| MATERIAL PROVIDED |
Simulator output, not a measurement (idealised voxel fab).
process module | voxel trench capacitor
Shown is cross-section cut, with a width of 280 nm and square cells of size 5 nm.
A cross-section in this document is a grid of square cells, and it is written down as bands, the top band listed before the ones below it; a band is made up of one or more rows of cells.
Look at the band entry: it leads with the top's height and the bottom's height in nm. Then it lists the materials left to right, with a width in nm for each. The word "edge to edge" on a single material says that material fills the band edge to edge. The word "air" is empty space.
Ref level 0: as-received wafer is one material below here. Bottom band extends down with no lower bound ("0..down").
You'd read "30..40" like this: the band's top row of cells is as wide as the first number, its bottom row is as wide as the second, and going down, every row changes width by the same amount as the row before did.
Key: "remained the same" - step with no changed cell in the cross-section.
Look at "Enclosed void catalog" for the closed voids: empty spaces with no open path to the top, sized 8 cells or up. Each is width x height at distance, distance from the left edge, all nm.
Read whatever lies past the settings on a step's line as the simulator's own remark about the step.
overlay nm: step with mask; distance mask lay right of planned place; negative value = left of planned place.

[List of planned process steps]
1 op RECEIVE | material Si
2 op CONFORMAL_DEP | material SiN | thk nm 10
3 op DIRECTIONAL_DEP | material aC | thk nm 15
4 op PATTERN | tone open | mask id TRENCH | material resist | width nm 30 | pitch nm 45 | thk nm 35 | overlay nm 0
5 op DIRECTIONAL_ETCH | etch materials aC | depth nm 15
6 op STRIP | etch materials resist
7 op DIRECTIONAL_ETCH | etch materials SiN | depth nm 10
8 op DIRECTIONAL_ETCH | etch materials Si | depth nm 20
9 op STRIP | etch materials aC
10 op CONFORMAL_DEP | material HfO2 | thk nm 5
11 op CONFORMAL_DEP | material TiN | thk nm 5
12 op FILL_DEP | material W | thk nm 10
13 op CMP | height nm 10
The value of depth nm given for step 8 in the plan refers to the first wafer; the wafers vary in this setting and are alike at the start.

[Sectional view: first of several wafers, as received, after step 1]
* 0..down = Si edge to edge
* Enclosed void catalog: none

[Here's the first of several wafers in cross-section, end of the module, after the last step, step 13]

| TASK ITEM |
Retype the listing from its first line onward, stopping after the line that contains "Ref level 0: as-received" has been retyped in full.

| TASK SOLUTION |
Simulator output, not a measurement (idealised voxel fab).
process module | voxel trench capacitor
Shown is cross-section cut, with a width of 280 nm and square cells of size 5 nm.
A cross-section in this document is a grid of square cells, and it is written down as bands, the top band listed before the ones below it; a band is made up of one or more rows of cells.
Look at the band entry: it leads with the top's height and the bottom's height in nm. Then it lists the materials left to right, with a width in nm for each. The word "edge to edge" on a single material says that material fills the band edge to edge. The word "air" is empty space.
Ref level 0: as-received wafer is one material below here. Bottom band extends down with no lower bound ("0..down").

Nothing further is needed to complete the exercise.